**Data shown**
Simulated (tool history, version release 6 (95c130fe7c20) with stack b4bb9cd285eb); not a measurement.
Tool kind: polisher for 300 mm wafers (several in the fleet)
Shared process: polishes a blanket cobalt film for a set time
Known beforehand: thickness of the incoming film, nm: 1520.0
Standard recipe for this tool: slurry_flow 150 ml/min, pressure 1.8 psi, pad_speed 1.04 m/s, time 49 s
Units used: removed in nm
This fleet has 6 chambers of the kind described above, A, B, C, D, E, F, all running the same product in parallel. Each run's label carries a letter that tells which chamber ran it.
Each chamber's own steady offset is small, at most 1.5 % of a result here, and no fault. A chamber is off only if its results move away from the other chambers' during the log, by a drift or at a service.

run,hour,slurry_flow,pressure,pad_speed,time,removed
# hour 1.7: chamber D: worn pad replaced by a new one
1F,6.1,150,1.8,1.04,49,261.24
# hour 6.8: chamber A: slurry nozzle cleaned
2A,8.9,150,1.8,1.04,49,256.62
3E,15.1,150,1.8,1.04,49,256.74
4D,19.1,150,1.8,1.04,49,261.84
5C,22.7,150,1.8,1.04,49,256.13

**Work item**
What is needed is an exact transcription of all the data.

**Exercise response**
Simulated (tool history, version release 6 (95c130fe7c20) with stack b4bb9cd285eb); not a measurement.
Tool kind: polisher for 300 mm wafers (several in the fleet)
Shared process: polishes a blanket cobalt film for a set time
Known beforehand: thickness of the incoming film, nm: 1520.0
Standard recipe for this tool: slurry_flow 150 ml/min, pressure 1.8 psi, pad_speed 1.04 m/s, time 49 s
Units used: removed in nm
This fleet has 6 chambers of the kind described above, A, B, C, D, E, F, all running the same product in parallel. Each run's label carries a letter that tells which chamber ran it.
Each chamber's own steady offset is small, at most 1.5 % of a result here, and no fault. A chamber is off only if its results move away from the other chambers' during the log, by a drift or at a service.

run,hour,slurry_flow,pressure,pad_speed,time,removed
# hour 1.7: chamber D: worn pad replaced by a new one
1F,6.1,150,1.8,1.04,49,261.24
# hour 6.8: chamber A: slurry nozzle cleaned
2A,8.9,150,1.8,1.04,49,256.62
3E,15.1,150,1.8,1.04,49,256.74
4D,19.1,150,1.8,1.04,49,261.84
5C,22.7,150,1.8,1.04,49,256.13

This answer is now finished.